LISTED ENTRIES:
◆ ◆ ◆ ◆
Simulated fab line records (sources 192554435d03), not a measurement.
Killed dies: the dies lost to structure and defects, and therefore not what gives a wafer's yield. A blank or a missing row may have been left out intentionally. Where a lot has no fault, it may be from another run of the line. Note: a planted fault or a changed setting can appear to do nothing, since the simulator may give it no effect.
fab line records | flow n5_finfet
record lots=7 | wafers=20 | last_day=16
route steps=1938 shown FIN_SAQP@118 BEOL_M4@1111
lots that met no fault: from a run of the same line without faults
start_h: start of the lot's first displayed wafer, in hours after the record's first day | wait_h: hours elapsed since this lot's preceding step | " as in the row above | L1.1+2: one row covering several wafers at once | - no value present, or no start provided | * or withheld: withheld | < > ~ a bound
◆ ◆ ◆ ◆

WORK ITEM: Print out the full listing above, word for word.

RESPONSE BOX:
Simulated fab line records (sources 192554435d03), not a measurement.
Killed dies: the dies lost to structure and defects, and therefore not what gives a wafer's yield. A blank or a missing row may have been left out intentionally. Where a lot has no fault, it may be from another run of the line. Note: a planted fault or a changed setting can appear to do nothing, since the simulator may give it no effect.
fab line records | flow n5_finfet
record lots=7 | wafers=20 | last_day=16
route steps=1938 shown FIN_SAQP@118 BEOL_M4@1111
lots that met no fault: from a run of the same line without faults
start_h: start of the lot's first displayed wafer, in hours after the record's first day | wait_h: hours elapsed since this lot's preceding step | " as in the row above | L1.1+2: one row covering several wafers at once | - no value present, or no start provided | * or withheld: withheld | < > ~ a bound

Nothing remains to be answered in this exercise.